BRIEF: Write out every record in full, keeping each character exactly as it is.

ENTRIES PROVIDED:
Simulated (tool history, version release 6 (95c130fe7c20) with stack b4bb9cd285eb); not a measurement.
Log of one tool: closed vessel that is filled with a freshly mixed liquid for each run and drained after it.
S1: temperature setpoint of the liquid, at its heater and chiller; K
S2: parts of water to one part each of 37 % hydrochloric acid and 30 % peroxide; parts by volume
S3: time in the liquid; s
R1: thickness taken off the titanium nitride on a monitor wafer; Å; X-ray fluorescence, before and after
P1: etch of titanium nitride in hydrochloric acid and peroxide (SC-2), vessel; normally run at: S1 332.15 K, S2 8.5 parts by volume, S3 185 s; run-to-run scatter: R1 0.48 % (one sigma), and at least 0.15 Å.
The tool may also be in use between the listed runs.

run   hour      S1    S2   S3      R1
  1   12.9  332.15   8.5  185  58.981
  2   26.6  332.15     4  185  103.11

ANSWER BOX:
Simulated (tool history, version release 6 (95c130fe7c20) with stack b4bb9cd285eb); not a measurement.
Log of one tool: closed vessel that is filled with a freshly mixed liquid for each run and drained after it.
S1: temperature setpoint of the liquid, at its heater and chiller; K
S2: parts of water to one part each of 37 % hydrochloric acid and 30 % peroxide; parts by volume
S3: time in the liquid; s
R1: thickness taken off the titanium nitride on a monitor wafer; Å; X-ray fluorescence, before and after
P1: etch of titanium nitride in hydrochloric acid and peroxide (SC-2), vessel; normally run at: S1 332.15 K, S2 8.5 parts by volume, S3 185 s; run-to-run scatter: R1 0.48 % (one sigma), and at least 0.15 Å.
The tool may also be in use between the listed runs.

run   hour      S1    S2   S3      R1
  1   12.9  332.15   8.5  185  58.981
  2   26.6  332.15     4  185  103.11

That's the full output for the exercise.